# [Extracted records]
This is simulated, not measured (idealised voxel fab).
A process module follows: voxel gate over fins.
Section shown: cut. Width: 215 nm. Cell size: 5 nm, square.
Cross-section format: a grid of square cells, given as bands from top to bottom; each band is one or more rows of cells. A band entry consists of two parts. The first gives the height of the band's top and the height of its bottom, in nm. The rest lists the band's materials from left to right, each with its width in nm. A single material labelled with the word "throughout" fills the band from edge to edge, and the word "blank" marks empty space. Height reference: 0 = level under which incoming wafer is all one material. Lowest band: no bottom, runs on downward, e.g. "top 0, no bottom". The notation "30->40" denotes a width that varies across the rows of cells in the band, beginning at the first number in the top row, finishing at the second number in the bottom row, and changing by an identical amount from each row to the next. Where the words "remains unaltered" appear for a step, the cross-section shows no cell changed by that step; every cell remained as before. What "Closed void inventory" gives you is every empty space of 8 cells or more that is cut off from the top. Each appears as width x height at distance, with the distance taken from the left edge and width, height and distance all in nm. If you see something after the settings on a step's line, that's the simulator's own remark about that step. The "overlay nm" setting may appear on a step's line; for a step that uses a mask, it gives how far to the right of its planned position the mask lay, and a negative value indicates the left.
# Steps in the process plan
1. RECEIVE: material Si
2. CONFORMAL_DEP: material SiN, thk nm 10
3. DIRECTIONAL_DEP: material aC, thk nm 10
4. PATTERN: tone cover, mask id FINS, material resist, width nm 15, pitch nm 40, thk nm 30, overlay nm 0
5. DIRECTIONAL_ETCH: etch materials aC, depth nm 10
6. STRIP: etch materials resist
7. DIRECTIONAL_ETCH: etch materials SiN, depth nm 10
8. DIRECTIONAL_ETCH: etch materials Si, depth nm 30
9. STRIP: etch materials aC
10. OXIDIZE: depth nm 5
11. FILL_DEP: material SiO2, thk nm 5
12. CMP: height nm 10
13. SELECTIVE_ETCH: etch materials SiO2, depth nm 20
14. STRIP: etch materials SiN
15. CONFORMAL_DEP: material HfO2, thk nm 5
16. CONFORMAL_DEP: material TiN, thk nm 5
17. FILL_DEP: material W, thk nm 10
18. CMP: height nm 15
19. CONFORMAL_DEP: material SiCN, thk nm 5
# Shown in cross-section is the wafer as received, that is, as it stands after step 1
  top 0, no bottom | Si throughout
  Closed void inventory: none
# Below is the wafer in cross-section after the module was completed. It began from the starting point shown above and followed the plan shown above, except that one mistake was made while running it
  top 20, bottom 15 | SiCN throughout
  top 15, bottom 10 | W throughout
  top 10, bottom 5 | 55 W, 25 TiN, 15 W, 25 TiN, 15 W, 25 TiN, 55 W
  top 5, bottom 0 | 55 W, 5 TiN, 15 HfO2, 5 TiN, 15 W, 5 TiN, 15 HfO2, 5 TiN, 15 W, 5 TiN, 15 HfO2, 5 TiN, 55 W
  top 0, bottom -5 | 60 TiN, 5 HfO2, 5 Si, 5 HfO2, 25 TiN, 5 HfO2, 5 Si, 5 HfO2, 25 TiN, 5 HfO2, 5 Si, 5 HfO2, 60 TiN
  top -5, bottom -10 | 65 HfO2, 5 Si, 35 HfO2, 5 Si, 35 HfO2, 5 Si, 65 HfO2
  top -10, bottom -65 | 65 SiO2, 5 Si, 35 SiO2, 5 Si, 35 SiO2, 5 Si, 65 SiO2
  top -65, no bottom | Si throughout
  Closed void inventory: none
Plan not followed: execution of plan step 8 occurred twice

# [Action item]
Everything from the line with "top 20, bottom 15 | SiCN throughout" through the line with "top 5, bottom" in the listing above must be retyped exactly, with nothing added.

# [Problem solution]
  top 20, bottom 15 | SiCN throughout
  top 15, bottom 10 | W throughout
  top 10, bottom 5 | 55 W, 25 TiN, 15 W, 25 TiN, 15 W, 25 TiN, 55 W
  top 5, bottom 0 | 55 W, 5 TiN, 15 HfO2, 5 TiN, 15 W, 5 TiN, 15 HfO2, 5 TiN, 15 W, 5 TiN, 15 HfO2, 5 TiN, 55 W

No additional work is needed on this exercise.